**LISTED ENTRIES**
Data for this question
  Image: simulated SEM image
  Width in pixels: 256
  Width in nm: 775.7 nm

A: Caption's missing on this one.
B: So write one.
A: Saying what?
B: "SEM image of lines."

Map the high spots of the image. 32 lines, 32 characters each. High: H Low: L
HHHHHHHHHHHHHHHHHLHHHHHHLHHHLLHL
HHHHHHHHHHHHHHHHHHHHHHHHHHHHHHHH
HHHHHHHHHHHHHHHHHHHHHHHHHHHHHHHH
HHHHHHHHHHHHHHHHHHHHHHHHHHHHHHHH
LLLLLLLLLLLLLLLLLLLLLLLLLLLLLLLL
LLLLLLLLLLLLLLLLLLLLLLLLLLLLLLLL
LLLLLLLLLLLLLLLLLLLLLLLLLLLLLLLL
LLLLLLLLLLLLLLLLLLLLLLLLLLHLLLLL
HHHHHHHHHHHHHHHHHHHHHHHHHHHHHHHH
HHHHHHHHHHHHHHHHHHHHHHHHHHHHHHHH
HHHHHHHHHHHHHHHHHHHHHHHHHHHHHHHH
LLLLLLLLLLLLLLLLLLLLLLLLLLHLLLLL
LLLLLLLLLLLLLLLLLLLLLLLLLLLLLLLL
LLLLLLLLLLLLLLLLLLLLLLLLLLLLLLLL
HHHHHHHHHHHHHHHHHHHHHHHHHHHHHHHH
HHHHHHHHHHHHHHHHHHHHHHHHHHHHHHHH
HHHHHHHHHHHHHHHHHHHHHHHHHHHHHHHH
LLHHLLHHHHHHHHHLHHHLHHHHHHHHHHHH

**ACTIVITY**
Only one stretch of the data above is needed. Restate it word for word, from the line containing "Width in pixels: 256" through the line containing "HHHHHHHHHHHHHHHHHLHHHHHHLHHHLLHL", both ends included.

**EXERCISE RESPONSE**
  Width in pixels: 256
  Width in nm: 775.7 nm

A: Caption's missing on this one.
B: So write one.
A: Saying what?
B: "SEM image of lines."

Map the high spots of the image. 32 lines, 32 characters each. High: H Low: L
HHHHHHHHHHHHHHHHHLHHHHHHLHHHLLHL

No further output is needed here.